*****

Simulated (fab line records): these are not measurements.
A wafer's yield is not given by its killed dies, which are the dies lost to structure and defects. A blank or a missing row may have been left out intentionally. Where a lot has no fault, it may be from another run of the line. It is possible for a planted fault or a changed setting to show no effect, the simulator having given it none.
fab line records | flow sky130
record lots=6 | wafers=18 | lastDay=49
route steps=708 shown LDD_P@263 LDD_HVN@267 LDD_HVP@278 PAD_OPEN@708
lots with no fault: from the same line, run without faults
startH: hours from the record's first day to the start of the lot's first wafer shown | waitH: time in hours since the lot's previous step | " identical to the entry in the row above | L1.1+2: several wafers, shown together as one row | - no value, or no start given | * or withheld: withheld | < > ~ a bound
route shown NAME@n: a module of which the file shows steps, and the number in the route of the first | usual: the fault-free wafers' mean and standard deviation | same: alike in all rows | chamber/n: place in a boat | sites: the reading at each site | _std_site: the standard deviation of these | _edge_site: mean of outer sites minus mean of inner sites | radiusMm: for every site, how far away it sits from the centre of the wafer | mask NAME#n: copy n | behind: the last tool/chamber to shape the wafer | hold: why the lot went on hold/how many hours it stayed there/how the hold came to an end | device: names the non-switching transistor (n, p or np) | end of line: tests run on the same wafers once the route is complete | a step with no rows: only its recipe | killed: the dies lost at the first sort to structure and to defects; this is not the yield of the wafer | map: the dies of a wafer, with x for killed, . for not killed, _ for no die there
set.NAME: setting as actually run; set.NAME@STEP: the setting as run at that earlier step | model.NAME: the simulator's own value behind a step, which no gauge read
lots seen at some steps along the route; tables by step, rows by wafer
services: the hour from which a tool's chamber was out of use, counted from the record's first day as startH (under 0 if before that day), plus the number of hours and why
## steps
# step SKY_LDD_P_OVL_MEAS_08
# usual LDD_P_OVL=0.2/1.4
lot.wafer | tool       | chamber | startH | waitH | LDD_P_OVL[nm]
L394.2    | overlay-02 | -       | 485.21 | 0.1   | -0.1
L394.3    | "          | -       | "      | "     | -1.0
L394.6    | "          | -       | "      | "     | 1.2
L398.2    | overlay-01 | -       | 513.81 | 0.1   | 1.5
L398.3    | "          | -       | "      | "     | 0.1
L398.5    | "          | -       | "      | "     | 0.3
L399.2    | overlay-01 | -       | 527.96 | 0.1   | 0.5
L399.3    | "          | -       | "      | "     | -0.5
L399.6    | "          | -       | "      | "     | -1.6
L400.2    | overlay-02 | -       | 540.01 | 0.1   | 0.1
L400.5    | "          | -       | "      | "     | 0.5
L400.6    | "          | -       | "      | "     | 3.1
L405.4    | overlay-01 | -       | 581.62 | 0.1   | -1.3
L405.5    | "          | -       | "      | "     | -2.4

*****

◆ Work task: Repeat the entries above exactly, from the first line through the line containing "route steps=708 shown".

◆ Written answer:
Simulated (fab line records): these are not measurements.
A wafer's yield is not given by its killed dies, which are the dies lost to structure and defects. A blank or a missing row may have been left out intentionally. Where a lot has no fault, it may be from another run of the line. It is possible for a planted fault or a changed setting to show no effect, the simulator having given it none.
fab line records | flow sky130
record lots=6 | wafers=18 | lastDay=49
route steps=708 shown LDD_P@263 LDD_HVN@267 LDD_HVP@278 PAD_OPEN@708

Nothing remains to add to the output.